EXERCISE:
Copy the lines exactly as they appear, starting with the first line of the records and ending with the line that contains "The tool's own".

LISTED RECORDS:
Segment Open

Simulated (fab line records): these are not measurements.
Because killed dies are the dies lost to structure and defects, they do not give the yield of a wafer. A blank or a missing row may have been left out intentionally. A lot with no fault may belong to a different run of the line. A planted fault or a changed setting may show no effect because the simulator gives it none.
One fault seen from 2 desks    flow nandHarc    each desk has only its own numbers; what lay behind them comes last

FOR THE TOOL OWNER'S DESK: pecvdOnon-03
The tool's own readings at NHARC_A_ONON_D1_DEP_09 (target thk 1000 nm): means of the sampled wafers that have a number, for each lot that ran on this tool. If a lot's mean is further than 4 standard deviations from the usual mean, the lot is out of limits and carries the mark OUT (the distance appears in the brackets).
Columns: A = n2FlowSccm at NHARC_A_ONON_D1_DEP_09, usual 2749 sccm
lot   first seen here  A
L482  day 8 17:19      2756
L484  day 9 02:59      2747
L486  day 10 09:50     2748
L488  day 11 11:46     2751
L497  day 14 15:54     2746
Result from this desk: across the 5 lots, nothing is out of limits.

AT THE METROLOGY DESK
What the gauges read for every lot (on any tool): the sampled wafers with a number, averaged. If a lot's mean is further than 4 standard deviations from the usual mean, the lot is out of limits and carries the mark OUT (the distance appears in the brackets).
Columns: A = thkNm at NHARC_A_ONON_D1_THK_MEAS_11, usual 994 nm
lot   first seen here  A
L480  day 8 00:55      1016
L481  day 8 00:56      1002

Segment Closed

WRITTEN REPLY:
Simulated (fab line records): these are not measurements.
Because killed dies are the dies lost to structure and defects, they do not give the yield of a wafer. A blank or a missing row may have been left out intentionally. A lot with no fault may belong to a different run of the line. A planted fault or a changed setting may show no effect because the simulator gives it none.
One fault seen from 2 desks    flow nandHarc    each desk has only its own numbers; what lay behind them comes last

FOR THE TOOL OWNER'S DESK: pecvdOnon-03
The tool's own readings at NHARC_A_ONON_D1_DEP_09 (target thk 1000 nm): means of the sampled wafers that have a number, for each lot that ran on this tool. If a lot's mean is further than 4 standard deviations from the usual mean, the lot is out of limits and carries the mark OUT (the distance appears in the brackets).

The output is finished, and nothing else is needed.